╭─ Study material

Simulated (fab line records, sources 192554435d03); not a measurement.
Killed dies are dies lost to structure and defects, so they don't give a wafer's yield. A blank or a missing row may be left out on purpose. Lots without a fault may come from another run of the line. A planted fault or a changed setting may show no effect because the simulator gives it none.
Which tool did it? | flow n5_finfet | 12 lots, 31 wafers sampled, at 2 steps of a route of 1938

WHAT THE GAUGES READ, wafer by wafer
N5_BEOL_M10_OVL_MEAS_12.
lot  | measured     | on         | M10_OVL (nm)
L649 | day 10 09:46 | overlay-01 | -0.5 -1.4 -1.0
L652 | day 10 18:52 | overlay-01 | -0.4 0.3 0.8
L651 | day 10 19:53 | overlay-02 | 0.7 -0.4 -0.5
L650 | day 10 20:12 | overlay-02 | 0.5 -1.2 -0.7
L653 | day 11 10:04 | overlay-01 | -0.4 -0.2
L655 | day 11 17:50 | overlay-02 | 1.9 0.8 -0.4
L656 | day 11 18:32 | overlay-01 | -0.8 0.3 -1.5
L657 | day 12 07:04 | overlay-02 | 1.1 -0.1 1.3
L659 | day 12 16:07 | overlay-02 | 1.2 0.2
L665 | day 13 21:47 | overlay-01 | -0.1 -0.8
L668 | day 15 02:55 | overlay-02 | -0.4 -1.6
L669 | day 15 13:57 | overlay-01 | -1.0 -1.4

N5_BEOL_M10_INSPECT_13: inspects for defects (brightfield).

╰─

Print the lines above from the one with "L668 | day 15 02:55 | overlay-02 | -0.4 -1.6" through the one with "L669 | day 15 13:57 | overlay-01 | -1.0 -1.4", both included, exactly as written and nothing more.

◆ **Task response**
L668 | day 15 02:55 | overlay-02 | -0.4 -1.6
L669 | day 15 13:57 | overlay-01 | -1.0 -1.4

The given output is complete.